INFORMATION PROVIDED:
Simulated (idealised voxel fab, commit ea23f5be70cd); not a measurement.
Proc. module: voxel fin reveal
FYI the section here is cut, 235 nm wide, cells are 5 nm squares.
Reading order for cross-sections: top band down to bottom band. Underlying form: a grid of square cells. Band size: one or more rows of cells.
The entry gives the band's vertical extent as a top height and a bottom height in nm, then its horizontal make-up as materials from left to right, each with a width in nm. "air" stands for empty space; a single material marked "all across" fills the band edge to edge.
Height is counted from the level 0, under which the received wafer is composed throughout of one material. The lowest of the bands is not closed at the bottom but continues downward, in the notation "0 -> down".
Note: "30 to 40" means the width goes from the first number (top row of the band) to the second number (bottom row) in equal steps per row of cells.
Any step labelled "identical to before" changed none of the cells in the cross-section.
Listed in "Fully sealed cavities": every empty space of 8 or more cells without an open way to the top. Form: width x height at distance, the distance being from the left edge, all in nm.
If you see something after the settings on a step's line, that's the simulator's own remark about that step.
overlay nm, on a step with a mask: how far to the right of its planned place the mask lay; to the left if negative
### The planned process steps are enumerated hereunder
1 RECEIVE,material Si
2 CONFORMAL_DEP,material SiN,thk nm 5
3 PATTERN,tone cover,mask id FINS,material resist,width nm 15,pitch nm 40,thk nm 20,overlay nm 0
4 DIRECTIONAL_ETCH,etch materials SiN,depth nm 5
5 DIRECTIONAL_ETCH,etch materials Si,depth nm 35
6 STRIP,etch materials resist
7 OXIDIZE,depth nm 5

WORK REQUEST: Reproduce the data verbatim, line for line.

ANSWER BOX:
Simulated (idealised voxel fab, commit ea23f5be70cd); not a measurement.
Proc. module: voxel fin reveal
FYI the section here is cut, 235 nm wide, cells are 5 nm squares.
Reading order for cross-sections: top band down to bottom band. Underlying form: a grid of square cells. Band size: one or more rows of cells.
The entry gives the band's vertical extent as a top height and a bottom height in nm, then its horizontal make-up as materials from left to right, each with a width in nm. "air" stands for empty space; a single material marked "all across" fills the band edge to edge.
Height is counted from the level 0, under which the received wafer is composed throughout of one material. The lowest of the bands is not closed at the bottom but continues downward, in the notation "0 -> down".
Note: "30 to 40" means the width goes from the first number (top row of the band) to the second number (bottom row) in equal steps per row of cells.
Any step labelled "identical to before" changed none of the cells in the cross-section.
Listed in "Fully sealed cavities": every empty space of 8 or more cells without an open way to the top. Form: width x height at distance, the distance being from the left edge, all in nm.
If you see something after the settings on a step's line, that's the simulator's own remark about that step.
overlay nm, on a step with a mask: how far to the right of its planned place the mask lay; to the left if negative
### The planned process steps are enumerated hereunder
1 RECEIVE,material Si
2 CONFORMAL_DEP,material SiN,thk nm 5
3 PATTERN,tone cover,mask id FINS,material resist,width nm 15,pitch nm 40,thk nm 20,overlay nm 0
4 DIRECTIONAL_ETCH,etch materials SiN,depth nm 5
5 DIRECTIONAL_ETCH,etch materials Si,depth nm 35
6 STRIP,etch materials resist
7 OXIDIZE,depth nm 5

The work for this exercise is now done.